#### WORK ITEM
Below are some records; return all of them exactly as they are.

#### PROVIDED DATA
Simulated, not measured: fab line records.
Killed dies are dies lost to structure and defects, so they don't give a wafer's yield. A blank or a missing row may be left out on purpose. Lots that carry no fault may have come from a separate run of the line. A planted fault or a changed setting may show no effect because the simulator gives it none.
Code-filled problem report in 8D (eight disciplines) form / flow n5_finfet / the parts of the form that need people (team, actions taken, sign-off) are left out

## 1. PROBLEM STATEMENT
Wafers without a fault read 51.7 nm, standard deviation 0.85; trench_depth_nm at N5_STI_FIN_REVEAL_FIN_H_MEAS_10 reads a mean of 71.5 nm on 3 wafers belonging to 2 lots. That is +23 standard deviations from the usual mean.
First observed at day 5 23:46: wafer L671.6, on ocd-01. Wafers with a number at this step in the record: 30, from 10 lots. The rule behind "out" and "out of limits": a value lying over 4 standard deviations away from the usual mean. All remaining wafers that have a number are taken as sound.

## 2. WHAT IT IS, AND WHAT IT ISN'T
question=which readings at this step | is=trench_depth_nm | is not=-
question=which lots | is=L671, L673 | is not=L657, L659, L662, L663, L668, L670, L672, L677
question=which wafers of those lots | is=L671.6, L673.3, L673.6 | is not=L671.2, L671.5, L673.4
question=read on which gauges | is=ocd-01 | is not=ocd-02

#### ANSWER SPACE
Simulated, not measured: fab line records.
Killed dies are dies lost to structure and defects, so they don't give a wafer's yield. A blank or a missing row may be left out on purpose. Lots that carry no fault may have come from a separate run of the line. A planted fault or a changed setting may show no effect because the simulator gives it none.
Code-filled problem report in 8D (eight disciplines) form / flow n5_finfet / the parts of the form that need people (team, actions taken, sign-off) are left out

## 1. PROBLEM STATEMENT
Wafers without a fault read 51.7 nm, standard deviation 0.85; trench_depth_nm at N5_STI_FIN_REVEAL_FIN_H_MEAS_10 reads a mean of 71.5 nm on 3 wafers belonging to 2 lots. That is +23 standard deviations from the usual mean.
First observed at day 5 23:46: wafer L671.6, on ocd-01. Wafers with a number at this step in the record: 30, from 10 lots. The rule behind "out" and "out of limits": a value lying over 4 standard deviations away from the usual mean. All remaining wafers that have a number are taken as sound.

## 2. WHAT IT IS, AND WHAT IT ISN'T
question=which readings at this step | is=trench_depth_nm | is not=-
question=which lots | is=L671, L673 | is not=L657, L659, L662, L663, L668, L670, L672, L677
question=which wafers of those lots | is=L671.6, L673.3, L673.6 | is not=L671.2, L671.5, L673.4
question=read on which gauges | is=ocd-01 | is not=ocd-02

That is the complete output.